*REQUIRED ACTION:* In the data that follows, each entry is to be restated exactly.

*LISTED ENTRIES:*
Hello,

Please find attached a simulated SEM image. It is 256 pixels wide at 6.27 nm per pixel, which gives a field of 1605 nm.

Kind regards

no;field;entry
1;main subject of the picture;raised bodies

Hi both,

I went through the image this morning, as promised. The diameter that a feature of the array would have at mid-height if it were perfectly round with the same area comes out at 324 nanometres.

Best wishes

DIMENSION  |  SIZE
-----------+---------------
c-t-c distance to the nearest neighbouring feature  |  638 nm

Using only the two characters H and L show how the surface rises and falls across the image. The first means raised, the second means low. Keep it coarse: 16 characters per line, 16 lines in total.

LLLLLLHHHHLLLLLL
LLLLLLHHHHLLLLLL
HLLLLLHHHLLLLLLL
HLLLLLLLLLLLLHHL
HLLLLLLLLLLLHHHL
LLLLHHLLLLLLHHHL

*TASK ANSWER:*
Hello,

Please find attached a simulated SEM image. It is 256 pixels wide at 6.27 nm per pixel, which gives a field of 1605 nm.

Kind regards

no;field;entry
1;main subject of the picture;raised bodies

Hi both,

I went through the image this morning, as promised. The diameter that a feature of the array would have at mid-height if it were perfectly round with the same area comes out at 324 nanometres.

Best wishes

DIMENSION  |  SIZE
-----------+---------------
c-t-c distance to the nearest neighbouring feature  |  638 nm

Using only the two characters H and L show how the surface rises and falls across the image. The first means raised, the second means low. Keep it coarse: 16 characters per line, 16 lines in total.

LLLLLLHHHHLLLLLL
LLLLLLHHHHLLLLLL
HLLLLLHHHLLLLLLL
HLLLLLLLLLLLLHHL
HLLLLLLLLLLLHHHL
LLLLHHLLLLLLHHHL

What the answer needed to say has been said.